### WORK ORDER
When you reach the line in the listing below that contains "N5_BEOL_M15_TRENCH_ETCH_34: etches SiO2", begin returning lines exactly as written, and stop after the line that contains "alike: drypump motor". Return no other lines.

*** Opening DATASET RECORDS ***

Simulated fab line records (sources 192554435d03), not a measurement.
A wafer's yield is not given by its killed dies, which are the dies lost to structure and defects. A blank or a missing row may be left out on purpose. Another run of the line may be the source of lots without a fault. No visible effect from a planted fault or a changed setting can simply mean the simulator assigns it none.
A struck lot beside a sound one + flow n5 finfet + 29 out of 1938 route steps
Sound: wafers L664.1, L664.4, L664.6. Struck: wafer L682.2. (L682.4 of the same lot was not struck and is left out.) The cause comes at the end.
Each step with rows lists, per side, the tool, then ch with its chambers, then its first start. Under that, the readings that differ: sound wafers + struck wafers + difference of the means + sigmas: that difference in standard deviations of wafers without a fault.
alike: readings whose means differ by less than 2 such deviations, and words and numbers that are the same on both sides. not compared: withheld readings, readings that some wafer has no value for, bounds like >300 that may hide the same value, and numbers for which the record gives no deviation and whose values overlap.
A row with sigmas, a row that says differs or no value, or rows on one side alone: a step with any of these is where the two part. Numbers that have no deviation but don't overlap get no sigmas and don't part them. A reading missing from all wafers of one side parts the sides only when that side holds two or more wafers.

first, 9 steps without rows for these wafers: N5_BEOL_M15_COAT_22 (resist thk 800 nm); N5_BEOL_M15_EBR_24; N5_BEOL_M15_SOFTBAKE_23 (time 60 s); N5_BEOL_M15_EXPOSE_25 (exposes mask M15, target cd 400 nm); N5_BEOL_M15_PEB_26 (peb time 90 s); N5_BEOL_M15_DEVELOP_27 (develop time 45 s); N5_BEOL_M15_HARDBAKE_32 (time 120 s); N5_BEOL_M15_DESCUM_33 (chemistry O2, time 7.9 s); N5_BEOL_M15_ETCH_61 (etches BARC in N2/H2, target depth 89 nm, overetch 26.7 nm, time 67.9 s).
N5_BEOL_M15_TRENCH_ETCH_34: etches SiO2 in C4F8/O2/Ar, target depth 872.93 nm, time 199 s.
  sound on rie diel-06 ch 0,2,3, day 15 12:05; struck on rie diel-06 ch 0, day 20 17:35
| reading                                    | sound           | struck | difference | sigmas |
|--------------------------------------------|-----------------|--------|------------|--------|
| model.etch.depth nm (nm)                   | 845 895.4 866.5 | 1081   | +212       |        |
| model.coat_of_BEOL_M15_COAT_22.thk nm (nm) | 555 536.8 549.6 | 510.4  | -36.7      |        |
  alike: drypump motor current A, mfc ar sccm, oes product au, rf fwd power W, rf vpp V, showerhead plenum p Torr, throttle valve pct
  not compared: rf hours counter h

*** Closing DATASET RECORDS ***

### SOLUTION
N5_BEOL_M15_TRENCH_ETCH_34: etches SiO2 in C4F8/O2/Ar, target depth 872.93 nm, time 199 s.
  sound on rie diel-06 ch 0,2,3, day 15 12:05; struck on rie diel-06 ch 0, day 20 17:35
| reading                                    | sound           | struck | difference | sigmas |
|--------------------------------------------|-----------------|--------|------------|--------|
| model.etch.depth nm (nm)                   | 845 895.4 866.5 | 1081   | +212       |        |
| model.coat_of_BEOL_M15_COAT_22.thk nm (nm) | 555 536.8 549.6 | 510.4  | -36.7      |        |
  alike: drypump motor current A, mfc ar sccm, oes product au, rf fwd power W, rf vpp V, showerhead plenum p Torr, throttle valve pct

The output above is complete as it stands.